Data records:
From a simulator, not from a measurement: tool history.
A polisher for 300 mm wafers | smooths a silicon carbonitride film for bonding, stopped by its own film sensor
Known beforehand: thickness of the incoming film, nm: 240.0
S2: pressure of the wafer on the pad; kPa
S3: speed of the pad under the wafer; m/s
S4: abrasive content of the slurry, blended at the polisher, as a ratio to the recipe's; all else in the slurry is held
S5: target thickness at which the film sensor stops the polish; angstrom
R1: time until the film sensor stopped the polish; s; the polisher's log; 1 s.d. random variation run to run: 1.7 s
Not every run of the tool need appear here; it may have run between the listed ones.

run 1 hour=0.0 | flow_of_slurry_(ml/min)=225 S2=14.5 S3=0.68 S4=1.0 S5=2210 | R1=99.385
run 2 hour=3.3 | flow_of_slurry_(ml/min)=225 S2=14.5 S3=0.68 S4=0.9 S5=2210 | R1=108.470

Requirement: Retype every record above exactly as it stands.

Task solution:
From a simulator, not from a measurement: tool history.
A polisher for 300 mm wafers | smooths a silicon carbonitride film for bonding, stopped by its own film sensor
Known beforehand: thickness of the incoming film, nm: 240.0
S2: pressure of the wafer on the pad; kPa
S3: speed of the pad under the wafer; m/s
S4: abrasive content of the slurry, blended at the polisher, as a ratio to the recipe's; all else in the slurry is held
S5: target thickness at which the film sensor stops the polish; angstrom
R1: time until the film sensor stopped the polish; s; the polisher's log; 1 s.d. random variation run to run: 1.7 s
Not every run of the tool need appear here; it may have run between the listed ones.

run 1 hour=0.0 | flow_of_slurry_(ml/min)=225 S2=14.5 S3=0.68 S4=1.0 S5=2210 | R1=99.385
run 2 hour=3.3 | flow_of_slurry_(ml/min)=225 S2=14.5 S3=0.68 S4=0.9 S5=2210 | R1=108.470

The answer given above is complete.